• [Assignment]
From the very first line down to the line containing "A cross-section is", write out the material exactly as it appears, and no more.

• [Listed entries]
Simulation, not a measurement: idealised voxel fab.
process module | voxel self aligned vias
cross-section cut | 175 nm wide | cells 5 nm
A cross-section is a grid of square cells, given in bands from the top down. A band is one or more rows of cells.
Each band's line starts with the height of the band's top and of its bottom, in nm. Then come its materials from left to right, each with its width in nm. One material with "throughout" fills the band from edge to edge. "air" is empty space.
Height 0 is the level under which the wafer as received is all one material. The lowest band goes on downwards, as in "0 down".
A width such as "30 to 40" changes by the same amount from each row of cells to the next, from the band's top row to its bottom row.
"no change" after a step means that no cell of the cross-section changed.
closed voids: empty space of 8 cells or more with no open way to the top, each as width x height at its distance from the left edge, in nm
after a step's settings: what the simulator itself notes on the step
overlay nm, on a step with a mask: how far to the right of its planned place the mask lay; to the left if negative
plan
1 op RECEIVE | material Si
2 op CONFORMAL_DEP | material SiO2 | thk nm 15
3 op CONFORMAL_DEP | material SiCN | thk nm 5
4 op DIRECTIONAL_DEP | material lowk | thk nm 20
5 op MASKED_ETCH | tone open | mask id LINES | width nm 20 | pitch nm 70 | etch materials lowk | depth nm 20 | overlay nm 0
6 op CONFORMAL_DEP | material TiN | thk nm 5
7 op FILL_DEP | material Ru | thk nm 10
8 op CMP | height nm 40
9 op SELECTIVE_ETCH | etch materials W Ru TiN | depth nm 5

• [Written reply]
Simulation, not a measurement: idealised voxel fab.
process module | voxel self aligned vias
cross-section cut | 175 nm wide | cells 5 nm
A cross-section is a grid of square cells, given in bands from the top down. A band is one or more rows of cells.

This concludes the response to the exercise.